(Data supplied begins)

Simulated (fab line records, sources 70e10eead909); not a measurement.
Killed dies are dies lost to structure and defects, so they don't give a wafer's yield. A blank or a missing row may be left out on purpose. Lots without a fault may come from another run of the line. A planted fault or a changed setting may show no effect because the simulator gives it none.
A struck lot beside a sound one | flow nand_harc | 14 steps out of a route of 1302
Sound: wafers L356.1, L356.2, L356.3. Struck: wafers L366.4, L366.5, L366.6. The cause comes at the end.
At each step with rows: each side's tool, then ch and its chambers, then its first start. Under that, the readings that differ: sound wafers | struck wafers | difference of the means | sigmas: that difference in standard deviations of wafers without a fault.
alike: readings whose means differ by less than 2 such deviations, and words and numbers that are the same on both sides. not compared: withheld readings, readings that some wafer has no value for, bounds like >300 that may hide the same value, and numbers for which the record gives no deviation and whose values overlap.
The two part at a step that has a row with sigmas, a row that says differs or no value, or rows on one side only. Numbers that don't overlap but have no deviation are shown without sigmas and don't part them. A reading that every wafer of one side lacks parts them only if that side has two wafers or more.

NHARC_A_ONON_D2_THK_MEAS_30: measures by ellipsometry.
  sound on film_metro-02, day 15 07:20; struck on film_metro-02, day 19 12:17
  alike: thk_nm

(Data supplied ends)

» **Work item**:
Write out the listing exactly from its first line to the line containing "sound on film_metro-02, day". Both of those lines belong in the answer.

» **Exercise result**:
Simulated (fab line records, sources 70e10eead909); not a measurement.
Killed dies are dies lost to structure and defects, so they don't give a wafer's yield. A blank or a missing row may be left out on purpose. Lots without a fault may come from another run of the line. A planted fault or a changed setting may show no effect because the simulator gives it none.
A struck lot beside a sound one | flow nand_harc | 14 steps out of a route of 1302
Sound: wafers L356.1, L356.2, L356.3. Struck: wafers L366.4, L366.5, L366.6. The cause comes at the end.
At each step with rows: each side's tool, then ch and its chambers, then its first start. Under that, the readings that differ: sound wafers | struck wafers | difference of the means | sigmas: that difference in standard deviations of wafers without a fault.
alike: readings whose means differ by less than 2 such deviations, and words and numbers that are the same on both sides. not compared: withheld readings, readings that some wafer has no value for, bounds like >300 that may hide the same value, and numbers for which the record gives no deviation and whose values overlap.
The two part at a step that has a row with sigmas, a row that says differs or no value, or rows on one side only. Numbers that don't overlap but have no deviation are shown without sigmas and don't part them. A reading that every wafer of one side lacks parts them only if that side has two wafers or more.

NHARC_A_ONON_D2_THK_MEAS_30: measures by ellipsometry.
  sound on film_metro-02, day 15 07:20; struck on film_metro-02, day 19 12:17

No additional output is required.